• REQUIREMENT: Quote the listing below word for word, stopping after the line that contains "9 op SELECTIVE_ETCH".

• SUPPLIED INFORMATION:
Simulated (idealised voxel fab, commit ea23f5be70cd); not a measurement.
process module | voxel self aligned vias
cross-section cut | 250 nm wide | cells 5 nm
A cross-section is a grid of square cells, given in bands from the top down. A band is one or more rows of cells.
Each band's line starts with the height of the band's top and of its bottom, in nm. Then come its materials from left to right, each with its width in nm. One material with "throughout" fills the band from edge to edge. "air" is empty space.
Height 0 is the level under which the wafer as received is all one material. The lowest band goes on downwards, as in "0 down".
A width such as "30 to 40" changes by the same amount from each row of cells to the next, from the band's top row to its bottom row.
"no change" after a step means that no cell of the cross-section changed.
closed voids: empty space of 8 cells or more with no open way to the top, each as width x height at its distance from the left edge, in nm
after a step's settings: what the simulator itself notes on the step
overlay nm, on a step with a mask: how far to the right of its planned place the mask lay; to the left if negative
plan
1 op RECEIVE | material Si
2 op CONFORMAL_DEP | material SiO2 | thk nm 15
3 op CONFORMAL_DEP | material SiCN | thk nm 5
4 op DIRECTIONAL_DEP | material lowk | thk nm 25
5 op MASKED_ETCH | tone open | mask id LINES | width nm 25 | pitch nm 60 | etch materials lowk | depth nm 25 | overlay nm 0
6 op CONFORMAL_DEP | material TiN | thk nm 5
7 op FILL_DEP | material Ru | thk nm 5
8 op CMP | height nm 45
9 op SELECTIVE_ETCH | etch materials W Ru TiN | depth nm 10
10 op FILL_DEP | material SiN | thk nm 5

• TASK RESPONSE:
Simulated (idealised voxel fab, commit ea23f5be70cd); not a measurement.
process module | voxel self aligned vias
cross-section cut | 250 nm wide | cells 5 nm
A cross-section is a grid of square cells, given in bands from the top down. A band is one or more rows of cells.
Each band's line starts with the height of the band's top and of its bottom, in nm. Then come its materials from left to right, each with its width in nm. One material with "throughout" fills the band from edge to edge. "air" is empty space.
Height 0 is the level under which the wafer as received is all one material. The lowest band goes on downwards, as in "0 down".
A width such as "30 to 40" changes by the same amount from each row of cells to the next, from the band's top row to its bottom row.
"no change" after a step means that no cell of the cross-section changed.
closed voids: empty space of 8 cells or more with no open way to the top, each as width x height at its distance from the left edge, in nm
after a step's settings: what the simulator itself notes on the step
overlay nm, on a step with a mask: how far to the right of its planned place the mask lay; to the left if negative
plan
1 op RECEIVE | material Si
2 op CONFORMAL_DEP | material SiO2 | thk nm 15
3 op CONFORMAL_DEP | material SiCN | thk nm 5
4 op DIRECTIONAL_DEP | material lowk | thk nm 25
5 op MASKED_ETCH | tone open | mask id LINES | width nm 25 | pitch nm 60 | etch materials lowk | depth nm 25 | overlay nm 0
6 op CONFORMAL_DEP | material TiN | thk nm 5
7 op FILL_DEP | material Ru | thk nm 5
8 op CMP | height nm 45
9 op SELECTIVE_ETCH | etch materials W Ru TiN | depth nm 10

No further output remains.